::::::::::

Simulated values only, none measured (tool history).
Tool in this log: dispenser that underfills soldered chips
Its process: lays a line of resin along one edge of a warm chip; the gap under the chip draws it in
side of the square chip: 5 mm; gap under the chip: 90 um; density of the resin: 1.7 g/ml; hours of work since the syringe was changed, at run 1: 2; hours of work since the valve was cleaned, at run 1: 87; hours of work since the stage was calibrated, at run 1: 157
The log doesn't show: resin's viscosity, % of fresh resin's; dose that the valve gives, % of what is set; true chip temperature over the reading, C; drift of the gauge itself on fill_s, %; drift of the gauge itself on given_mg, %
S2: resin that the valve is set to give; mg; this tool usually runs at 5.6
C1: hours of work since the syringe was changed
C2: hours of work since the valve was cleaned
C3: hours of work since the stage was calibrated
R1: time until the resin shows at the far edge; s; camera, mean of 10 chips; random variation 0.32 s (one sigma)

::::::::::

Assigned task
Once more, write out the records above, exactly as they stand.

Answer space
Simulated values only, none measured (tool history).
Tool in this log: dispenser that underfills soldered chips
Its process: lays a line of resin along one edge of a warm chip; the gap under the chip draws it in
side of the square chip: 5 mm; gap under the chip: 90 um; density of the resin: 1.7 g/ml; hours of work since the syringe was changed, at run 1: 2; hours of work since the valve was cleaned, at run 1: 87; hours of work since the stage was calibrated, at run 1: 157
The log doesn't show: resin's viscosity, % of fresh resin's; dose that the valve gives, % of what is set; true chip temperature over the reading, C; drift of the gauge itself on fill_s, %; drift of the gauge itself on given_mg, %
S2: resin that the valve is set to give; mg; this tool usually runs at 5.6
C1: hours of work since the syringe was changed
C2: hours of work since the valve was cleaned
C3: hours of work since the stage was calibrated
R1: time until the resin shows at the far edge; s; camera, mean of 10 chips; random variation 0.32 s (one sigma)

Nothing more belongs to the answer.